**WORK REQUEST:** Using the material below, write out every entry exactly.

**MATERIAL SHOWN:**
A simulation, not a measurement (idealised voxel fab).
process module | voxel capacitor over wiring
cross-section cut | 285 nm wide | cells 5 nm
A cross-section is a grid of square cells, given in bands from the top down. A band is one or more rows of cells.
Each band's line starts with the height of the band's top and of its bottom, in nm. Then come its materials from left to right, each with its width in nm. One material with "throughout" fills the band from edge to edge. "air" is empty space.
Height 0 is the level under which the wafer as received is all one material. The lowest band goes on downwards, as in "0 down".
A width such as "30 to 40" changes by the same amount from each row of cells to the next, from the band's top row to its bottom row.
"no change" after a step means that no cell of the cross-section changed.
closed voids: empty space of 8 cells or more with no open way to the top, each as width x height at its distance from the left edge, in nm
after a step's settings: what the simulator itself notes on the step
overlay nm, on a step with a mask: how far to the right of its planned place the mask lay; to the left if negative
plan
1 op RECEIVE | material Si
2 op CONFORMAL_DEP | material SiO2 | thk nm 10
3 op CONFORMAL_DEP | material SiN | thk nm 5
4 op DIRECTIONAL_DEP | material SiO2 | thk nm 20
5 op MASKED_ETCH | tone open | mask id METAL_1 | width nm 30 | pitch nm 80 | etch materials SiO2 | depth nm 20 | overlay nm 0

**TASK SOLUTION:**
A simulation, not a measurement (idealised voxel fab).
process module | voxel capacitor over wiring
cross-section cut | 285 nm wide | cells 5 nm
A cross-section is a grid of square cells, given in bands from the top down. A band is one or more rows of cells.
Each band's line starts with the height of the band's top and of its bottom, in nm. Then come its materials from left to right, each with its width in nm. One material with "throughout" fills the band from edge to edge. "air" is empty space.
Height 0 is the level under which the wafer as received is all one material. The lowest band goes on downwards, as in "0 down".
A width such as "30 to 40" changes by the same amount from each row of cells to the next, from the band's top row to its bottom row.
"no change" after a step means that no cell of the cross-section changed.
closed voids: empty space of 8 cells or more with no open way to the top, each as width x height at its distance from the left edge, in nm
after a step's settings: what the simulator itself notes on the step
overlay nm, on a step with a mask: how far to the right of its planned place the mask lay; to the left if negative
plan
1 op RECEIVE | material Si
2 op CONFORMAL_DEP | material SiO2 | thk nm 10
3 op CONFORMAL_DEP | material SiN | thk nm 5
4 op DIRECTIONAL_DEP | material SiO2 | thk nm 20
5 op MASKED_ETCH | tone open | mask id METAL_1 | width nm 30 | pitch nm 80 | etch materials SiO2 | depth nm 20 | overlay nm 0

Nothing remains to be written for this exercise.